◇ ◇ ◇ ◇

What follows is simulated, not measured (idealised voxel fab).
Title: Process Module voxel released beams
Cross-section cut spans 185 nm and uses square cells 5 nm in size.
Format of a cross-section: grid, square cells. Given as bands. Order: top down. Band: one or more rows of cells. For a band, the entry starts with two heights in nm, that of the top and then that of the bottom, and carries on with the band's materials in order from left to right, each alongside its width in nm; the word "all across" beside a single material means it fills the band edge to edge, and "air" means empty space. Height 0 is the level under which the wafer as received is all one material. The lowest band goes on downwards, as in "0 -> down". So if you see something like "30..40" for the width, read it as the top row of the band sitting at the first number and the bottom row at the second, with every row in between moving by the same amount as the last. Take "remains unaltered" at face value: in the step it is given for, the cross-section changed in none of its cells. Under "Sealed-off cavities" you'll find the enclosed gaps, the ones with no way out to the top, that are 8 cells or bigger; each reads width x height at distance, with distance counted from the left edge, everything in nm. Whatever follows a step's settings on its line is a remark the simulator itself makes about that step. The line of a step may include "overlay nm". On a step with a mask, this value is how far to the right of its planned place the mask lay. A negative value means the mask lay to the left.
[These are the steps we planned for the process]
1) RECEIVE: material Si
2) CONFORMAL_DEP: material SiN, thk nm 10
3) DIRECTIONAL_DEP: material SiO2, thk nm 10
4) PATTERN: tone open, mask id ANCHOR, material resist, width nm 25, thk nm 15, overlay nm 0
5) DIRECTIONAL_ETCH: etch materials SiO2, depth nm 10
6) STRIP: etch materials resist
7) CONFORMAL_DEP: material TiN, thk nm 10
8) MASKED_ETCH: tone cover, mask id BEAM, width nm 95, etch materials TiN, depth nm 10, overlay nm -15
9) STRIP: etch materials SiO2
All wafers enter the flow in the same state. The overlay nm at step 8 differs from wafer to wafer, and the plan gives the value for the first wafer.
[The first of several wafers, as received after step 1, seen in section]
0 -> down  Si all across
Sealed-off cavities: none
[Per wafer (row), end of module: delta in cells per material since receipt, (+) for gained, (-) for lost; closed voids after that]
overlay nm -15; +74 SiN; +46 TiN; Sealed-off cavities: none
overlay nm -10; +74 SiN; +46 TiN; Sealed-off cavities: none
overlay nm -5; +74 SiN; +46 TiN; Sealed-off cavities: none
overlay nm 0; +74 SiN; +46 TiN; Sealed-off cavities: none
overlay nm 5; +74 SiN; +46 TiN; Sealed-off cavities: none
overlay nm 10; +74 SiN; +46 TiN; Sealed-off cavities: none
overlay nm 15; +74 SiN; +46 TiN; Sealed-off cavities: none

◇ ◇ ◇ ◇

Task item →
Beginning at the top of the data, please return every line until and including the line containing "Cross-section cut spans", copied exactly, and nothing past it.

Exercise solution →
What follows is simulated, not measured (idealised voxel fab).
Title: Process Module voxel released beams
Cross-section cut spans 185 nm and uses square cells 5 nm in size.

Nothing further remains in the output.